Record excerpts
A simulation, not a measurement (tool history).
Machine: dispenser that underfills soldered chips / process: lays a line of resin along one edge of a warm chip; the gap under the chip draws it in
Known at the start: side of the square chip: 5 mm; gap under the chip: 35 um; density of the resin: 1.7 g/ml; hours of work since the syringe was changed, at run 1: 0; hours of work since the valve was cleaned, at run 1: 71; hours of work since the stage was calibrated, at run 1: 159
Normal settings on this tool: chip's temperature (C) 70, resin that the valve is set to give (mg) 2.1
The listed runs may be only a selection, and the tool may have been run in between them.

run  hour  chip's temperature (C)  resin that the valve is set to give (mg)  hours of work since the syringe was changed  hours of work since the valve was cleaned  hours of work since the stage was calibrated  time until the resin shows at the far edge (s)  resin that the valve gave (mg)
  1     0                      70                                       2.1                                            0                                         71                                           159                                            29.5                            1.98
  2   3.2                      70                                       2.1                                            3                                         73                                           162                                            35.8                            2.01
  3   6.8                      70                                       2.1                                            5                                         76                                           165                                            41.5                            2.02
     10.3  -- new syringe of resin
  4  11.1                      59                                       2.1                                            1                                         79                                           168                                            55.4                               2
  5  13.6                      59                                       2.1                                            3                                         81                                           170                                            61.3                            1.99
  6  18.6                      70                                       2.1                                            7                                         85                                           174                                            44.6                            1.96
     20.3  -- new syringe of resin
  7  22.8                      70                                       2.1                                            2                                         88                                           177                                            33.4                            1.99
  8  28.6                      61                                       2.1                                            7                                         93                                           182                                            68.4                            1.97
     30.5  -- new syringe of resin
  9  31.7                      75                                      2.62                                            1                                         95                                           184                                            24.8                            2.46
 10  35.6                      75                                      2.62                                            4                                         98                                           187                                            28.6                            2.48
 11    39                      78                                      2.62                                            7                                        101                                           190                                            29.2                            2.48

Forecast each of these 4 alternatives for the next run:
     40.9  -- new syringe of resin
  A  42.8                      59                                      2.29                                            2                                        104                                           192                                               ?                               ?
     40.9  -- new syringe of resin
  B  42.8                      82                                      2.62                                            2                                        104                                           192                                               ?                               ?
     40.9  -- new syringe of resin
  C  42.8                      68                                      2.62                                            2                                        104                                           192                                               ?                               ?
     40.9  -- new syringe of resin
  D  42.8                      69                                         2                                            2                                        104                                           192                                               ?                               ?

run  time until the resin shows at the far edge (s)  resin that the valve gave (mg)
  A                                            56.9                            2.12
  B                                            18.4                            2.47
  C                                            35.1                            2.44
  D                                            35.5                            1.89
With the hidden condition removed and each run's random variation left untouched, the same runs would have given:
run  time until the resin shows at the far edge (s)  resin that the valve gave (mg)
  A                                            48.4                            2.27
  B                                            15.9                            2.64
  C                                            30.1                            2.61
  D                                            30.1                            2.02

Assignment
Return only the lines from the beginning of the material up to and including the line with "Machine: dispenser that", exactly as written.

Exercise response
A simulation, not a measurement (tool history).
Machine: dispenser that underfills soldered chips / process: lays a line of resin along one edge of a warm chip; the gap under the chip draws it in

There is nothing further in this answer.